Requirement:
Your answer must be every line below, repeated exactly.

--- START ---

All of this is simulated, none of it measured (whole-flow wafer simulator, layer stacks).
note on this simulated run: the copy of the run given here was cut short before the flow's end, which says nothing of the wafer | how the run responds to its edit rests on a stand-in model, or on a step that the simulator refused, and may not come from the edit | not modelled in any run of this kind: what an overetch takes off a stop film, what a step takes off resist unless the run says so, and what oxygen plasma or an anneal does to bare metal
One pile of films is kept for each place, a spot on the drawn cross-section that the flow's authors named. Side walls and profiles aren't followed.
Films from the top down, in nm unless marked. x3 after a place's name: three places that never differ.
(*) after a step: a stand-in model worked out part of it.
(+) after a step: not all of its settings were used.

--- END ---

Reply:
All of this is simulated, none of it measured (whole-flow wafer simulator, layer stacks).
note on this simulated run: the copy of the run given here was cut short before the flow's end, which says nothing of the wafer | how the run responds to its edit rests on a stand-in model, or on a step that the simulator refused, and may not come from the edit | not modelled in any run of this kind: what an overetch takes off a stop film, what a step takes off resist unless the run says so, and what oxygen plasma or an anneal does to bare metal
One pile of films is kept for each place, a spot on the drawn cross-section that the flow's authors named. Side walls and profiles aren't followed.
Films from the top down, in nm unless marked. x3 after a place's name: three places that never differ.
(*) after a step: a stand-in model worked out part of it.
(+) after a step: not all of its settings were used.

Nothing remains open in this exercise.